* **Work order**: Copy verbatim the material from its first line to the line that holds "units: nanometres", including that line.

* **Excerpted data**:
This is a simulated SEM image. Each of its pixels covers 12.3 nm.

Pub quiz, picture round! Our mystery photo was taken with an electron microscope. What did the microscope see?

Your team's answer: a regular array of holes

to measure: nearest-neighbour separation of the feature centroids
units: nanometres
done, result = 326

* **Response**:
This is a simulated SEM image. Each of its pixels covers 12.3 nm.

Pub quiz, picture round! Our mystery photo was taken with an electron microscope. What did the microscope see?

Your team's answer: a regular array of holes

to measure: nearest-neighbour separation of the feature centroids
units: nanometres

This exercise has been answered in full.